> **Assigned task**
Up to and including the line that contains "Note to self: shading", return every line from the start of the data, unchanged.

> **Records shown**
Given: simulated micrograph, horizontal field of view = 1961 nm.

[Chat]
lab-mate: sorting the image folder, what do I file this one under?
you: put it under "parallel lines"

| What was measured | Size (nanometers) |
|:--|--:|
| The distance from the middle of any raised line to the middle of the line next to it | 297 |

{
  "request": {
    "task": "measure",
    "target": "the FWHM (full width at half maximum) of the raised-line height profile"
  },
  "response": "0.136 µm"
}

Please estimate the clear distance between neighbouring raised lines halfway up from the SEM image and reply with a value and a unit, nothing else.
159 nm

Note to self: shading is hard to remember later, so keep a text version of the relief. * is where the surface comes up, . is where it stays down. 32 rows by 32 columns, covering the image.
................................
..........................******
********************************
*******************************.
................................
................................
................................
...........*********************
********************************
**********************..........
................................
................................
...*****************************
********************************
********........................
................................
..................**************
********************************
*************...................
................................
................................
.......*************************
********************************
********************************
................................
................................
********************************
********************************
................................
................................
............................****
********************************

> **Response box**
Given: simulated micrograph, horizontal field of view = 1961 nm.

[Chat]
lab-mate: sorting the image folder, what do I file this one under?
you: put it under "parallel lines"

| What was measured | Size (nanometers) |
|:--|--:|
| The distance from the middle of any raised line to the middle of the line next to it | 297 |

{
  "request": {
    "task": "measure",
    "target": "the FWHM (full width at half maximum) of the raised-line height profile"
  },
  "response": "0.136 µm"
}

Please estimate the clear distance between neighbouring raised lines halfway up from the SEM image and reply with a value and a unit, nothing else.
159 nm

Note to self: shading is hard to remember later, so keep a text version of the relief. * is where the surface comes up, . is where it stays down. 32 rows by 32 columns, covering the image.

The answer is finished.